### RECORDS SUPPLIED
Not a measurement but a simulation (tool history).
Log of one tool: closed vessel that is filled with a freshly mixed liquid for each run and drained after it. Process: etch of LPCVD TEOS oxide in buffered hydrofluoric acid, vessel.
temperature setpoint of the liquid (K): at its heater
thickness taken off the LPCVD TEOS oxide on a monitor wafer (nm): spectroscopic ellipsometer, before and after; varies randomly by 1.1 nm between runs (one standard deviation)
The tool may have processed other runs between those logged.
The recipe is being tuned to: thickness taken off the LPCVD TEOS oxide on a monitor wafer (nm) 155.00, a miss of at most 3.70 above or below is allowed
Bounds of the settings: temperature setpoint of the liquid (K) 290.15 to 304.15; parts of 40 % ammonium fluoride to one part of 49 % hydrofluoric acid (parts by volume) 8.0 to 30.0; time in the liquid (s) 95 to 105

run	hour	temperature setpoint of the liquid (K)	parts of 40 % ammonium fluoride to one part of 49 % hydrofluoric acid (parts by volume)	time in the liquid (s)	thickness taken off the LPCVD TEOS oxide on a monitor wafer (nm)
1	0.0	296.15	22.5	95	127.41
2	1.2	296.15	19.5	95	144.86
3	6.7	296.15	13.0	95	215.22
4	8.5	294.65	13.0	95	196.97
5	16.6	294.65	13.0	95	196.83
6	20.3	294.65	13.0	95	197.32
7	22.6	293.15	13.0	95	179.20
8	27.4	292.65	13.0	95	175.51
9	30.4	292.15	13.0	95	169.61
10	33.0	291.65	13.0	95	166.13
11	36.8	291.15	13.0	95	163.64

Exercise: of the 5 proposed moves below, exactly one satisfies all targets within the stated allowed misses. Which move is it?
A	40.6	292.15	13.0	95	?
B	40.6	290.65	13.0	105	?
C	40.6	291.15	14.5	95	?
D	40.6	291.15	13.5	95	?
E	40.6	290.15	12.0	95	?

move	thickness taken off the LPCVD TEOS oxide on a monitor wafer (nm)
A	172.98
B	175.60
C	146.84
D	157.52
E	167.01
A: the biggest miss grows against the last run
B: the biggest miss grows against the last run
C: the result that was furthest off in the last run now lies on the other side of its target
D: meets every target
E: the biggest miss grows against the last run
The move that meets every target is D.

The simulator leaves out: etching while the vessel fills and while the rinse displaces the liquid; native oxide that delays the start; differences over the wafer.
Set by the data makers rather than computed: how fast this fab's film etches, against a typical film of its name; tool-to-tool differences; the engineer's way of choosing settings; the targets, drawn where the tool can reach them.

### WORK REQUEST
Nothing beyond the lines from the start of the entries through the line with "The tool may" should appear. Repeat those lines exactly, both ends included.

### EXERCISE OUTPUT
Not a measurement but a simulation (tool history).
Log of one tool: closed vessel that is filled with a freshly mixed liquid for each run and drained after it. Process: etch of LPCVD TEOS oxide in buffered hydrofluoric acid, vessel.
temperature setpoint of the liquid (K): at its heater
thickness taken off the LPCVD TEOS oxide on a monitor wafer (nm): spectroscopic ellipsometer, before and after; varies randomly by 1.1 nm between runs (one standard deviation)
The tool may have processed other runs between those logged.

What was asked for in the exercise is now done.